Work instruction. Word for word, transcribe all of the records.

━━ Provided information ━━

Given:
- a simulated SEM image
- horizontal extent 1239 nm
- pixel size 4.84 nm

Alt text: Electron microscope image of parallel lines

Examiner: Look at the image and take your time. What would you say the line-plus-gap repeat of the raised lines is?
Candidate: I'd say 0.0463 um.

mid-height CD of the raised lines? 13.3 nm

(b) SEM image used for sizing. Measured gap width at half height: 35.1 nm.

━━━

Your solution.
Given:
- a simulated SEM image
- horizontal extent 1239 nm
- pixel size 4.84 nm

Alt text: Electron microscope image of parallel lines

Examiner: Look at the image and take your time. What would you say the line-plus-gap repeat of the raised lines is?
Candidate: I'd say 0.0463 um.

mid-height CD of the raised lines? 13.3 nm

(b) SEM image used for sizing. Measured gap width at half height: 35.1 nm.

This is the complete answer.